[Requirement]
Output exactly the lines that run from the top of the entries to the line holding "9 ETCH: chemistry", including both of those lines.

╭─ Data for review

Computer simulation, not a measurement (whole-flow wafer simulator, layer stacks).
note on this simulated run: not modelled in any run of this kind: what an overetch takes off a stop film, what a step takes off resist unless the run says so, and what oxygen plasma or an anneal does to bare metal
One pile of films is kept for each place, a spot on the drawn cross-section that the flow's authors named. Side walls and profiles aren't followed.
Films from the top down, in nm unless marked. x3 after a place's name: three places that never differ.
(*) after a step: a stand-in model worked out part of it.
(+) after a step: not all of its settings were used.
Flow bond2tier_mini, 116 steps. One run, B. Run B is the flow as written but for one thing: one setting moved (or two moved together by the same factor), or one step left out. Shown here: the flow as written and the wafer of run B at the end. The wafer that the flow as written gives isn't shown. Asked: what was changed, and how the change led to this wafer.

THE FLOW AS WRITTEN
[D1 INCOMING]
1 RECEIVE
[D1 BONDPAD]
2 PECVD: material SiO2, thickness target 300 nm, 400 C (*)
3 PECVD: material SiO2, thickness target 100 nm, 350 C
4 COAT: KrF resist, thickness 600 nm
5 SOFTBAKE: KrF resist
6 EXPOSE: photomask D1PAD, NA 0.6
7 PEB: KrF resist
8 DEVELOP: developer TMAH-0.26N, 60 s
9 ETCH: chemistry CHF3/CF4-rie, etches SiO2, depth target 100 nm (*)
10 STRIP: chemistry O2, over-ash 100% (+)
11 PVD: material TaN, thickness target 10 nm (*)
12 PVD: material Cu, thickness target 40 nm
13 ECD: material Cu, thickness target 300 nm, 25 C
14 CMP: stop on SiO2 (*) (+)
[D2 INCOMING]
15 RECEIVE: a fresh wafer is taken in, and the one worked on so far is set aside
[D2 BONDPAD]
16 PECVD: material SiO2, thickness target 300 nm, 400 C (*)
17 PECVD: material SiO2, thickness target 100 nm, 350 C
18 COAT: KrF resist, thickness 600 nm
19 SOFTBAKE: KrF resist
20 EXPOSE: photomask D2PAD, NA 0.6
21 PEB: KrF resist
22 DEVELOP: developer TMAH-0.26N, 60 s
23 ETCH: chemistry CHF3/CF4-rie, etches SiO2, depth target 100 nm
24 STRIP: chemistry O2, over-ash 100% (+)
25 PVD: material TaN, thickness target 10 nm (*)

╰─

[Task result]
Computer simulation, not a measurement (whole-flow wafer simulator, layer stacks).
note on this simulated run: not modelled in any run of this kind: what an overetch takes off a stop film, what a step takes off resist unless the run says so, and what oxygen plasma or an anneal does to bare metal
One pile of films is kept for each place, a spot on the drawn cross-section that the flow's authors named. Side walls and profiles aren't followed.
Films from the top down, in nm unless marked. x3 after a place's name: three places that never differ.
(*) after a step: a stand-in model worked out part of it.
(+) after a step: not all of its settings were used.
Flow bond2tier_mini, 116 steps. One run, B. Run B is the flow as written but for one thing: one setting moved (or two moved together by the same factor), or one step left out. Shown here: the flow as written and the wafer of run B at the end. The wafer that the flow as written gives isn't shown. Asked: what was changed, and how the change led to this wafer.

THE FLOW AS WRITTEN
[D1 INCOMING]
1 RECEIVE
[D1 BONDPAD]
2 PECVD: material SiO2, thickness target 300 nm, 400 C (*)
3 PECVD: material SiO2, thickness target 100 nm, 350 C
4 COAT: KrF resist, thickness 600 nm
5 SOFTBAKE: KrF resist
6 EXPOSE: photomask D1PAD, NA 0.6
7 PEB: KrF resist
8 DEVELOP: developer TMAH-0.26N, 60 s
9 ETCH: chemistry CHF3/CF4-rie, etches SiO2, depth target 100 nm (*)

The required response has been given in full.